ENTRIES PROVIDED ::
=== Section Start ===

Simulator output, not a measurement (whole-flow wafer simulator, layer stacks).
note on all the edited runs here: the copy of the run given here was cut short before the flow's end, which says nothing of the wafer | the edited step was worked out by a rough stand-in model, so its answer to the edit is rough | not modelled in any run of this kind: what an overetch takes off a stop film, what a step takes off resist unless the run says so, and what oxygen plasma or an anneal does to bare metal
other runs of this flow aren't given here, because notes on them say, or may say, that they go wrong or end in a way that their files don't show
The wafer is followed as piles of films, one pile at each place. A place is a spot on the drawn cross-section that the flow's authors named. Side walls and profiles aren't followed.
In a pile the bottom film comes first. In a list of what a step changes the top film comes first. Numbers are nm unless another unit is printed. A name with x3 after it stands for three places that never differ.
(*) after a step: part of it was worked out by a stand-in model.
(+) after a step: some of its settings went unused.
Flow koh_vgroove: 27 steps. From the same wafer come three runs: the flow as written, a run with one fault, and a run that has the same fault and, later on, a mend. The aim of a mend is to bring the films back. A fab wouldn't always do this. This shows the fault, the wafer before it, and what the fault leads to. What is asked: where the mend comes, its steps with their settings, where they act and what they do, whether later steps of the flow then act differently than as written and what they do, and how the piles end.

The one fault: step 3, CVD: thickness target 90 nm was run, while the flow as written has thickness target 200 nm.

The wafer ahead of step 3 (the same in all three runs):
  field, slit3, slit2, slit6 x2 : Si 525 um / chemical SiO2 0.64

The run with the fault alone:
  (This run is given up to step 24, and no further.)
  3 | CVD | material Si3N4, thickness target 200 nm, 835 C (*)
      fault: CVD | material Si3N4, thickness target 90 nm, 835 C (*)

=== Section End ===

BRIEF :: Word for word, repeat the data from its first line through the line with "The wafer is", including both of those lines and no others.

ANSWER SPACE ::
Simulator output, not a measurement (whole-flow wafer simulator, layer stacks).
note on all the edited runs here: the copy of the run given here was cut short before the flow's end, which says nothing of the wafer | the edited step was worked out by a rough stand-in model, so its answer to the edit is rough | not modelled in any run of this kind: what an overetch takes off a stop film, what a step takes off resist unless the run says so, and what oxygen plasma or an anneal does to bare metal
other runs of this flow aren't given here, because notes on them say, or may say, that they go wrong or end in a way that their files don't show
The wafer is followed as piles of films, one pile at each place. A place is a spot on the drawn cross-section that the flow's authors named. Side walls and profiles aren't followed.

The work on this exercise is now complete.